REQUIRED ACTION:
Transcribe exactly the first line of the listing below and each line that follows it, ending with the line that contains "S2: bias power; kW; normal value 0.203", and omit the remainder.

DATASET EXTRACT:
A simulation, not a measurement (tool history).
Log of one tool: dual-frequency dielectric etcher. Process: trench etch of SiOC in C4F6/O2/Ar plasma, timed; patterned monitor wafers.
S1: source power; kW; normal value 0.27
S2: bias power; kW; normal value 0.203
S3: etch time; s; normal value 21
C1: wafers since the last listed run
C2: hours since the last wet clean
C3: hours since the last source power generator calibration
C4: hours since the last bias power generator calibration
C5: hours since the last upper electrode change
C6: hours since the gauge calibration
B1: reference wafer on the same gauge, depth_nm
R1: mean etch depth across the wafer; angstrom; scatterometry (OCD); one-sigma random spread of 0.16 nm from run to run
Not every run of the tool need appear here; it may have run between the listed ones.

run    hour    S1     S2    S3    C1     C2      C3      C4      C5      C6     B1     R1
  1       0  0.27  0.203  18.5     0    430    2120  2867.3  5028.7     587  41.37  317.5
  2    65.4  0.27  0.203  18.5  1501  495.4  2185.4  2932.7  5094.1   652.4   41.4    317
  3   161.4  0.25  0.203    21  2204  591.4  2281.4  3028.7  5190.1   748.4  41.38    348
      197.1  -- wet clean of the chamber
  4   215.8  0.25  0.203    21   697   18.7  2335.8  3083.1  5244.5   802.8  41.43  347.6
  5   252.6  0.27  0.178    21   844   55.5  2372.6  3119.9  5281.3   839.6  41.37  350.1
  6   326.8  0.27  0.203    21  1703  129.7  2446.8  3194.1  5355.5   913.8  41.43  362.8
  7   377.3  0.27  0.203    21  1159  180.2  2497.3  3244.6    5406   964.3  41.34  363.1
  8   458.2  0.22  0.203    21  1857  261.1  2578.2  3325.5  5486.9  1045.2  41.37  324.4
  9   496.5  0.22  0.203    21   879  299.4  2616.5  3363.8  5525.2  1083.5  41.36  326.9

REPLY:
A simulation, not a measurement (tool history).
Log of one tool: dual-frequency dielectric etcher. Process: trench etch of SiOC in C4F6/O2/Ar plasma, timed; patterned monitor wafers.
S1: source power; kW; normal value 0.27
S2: bias power; kW; normal value 0.203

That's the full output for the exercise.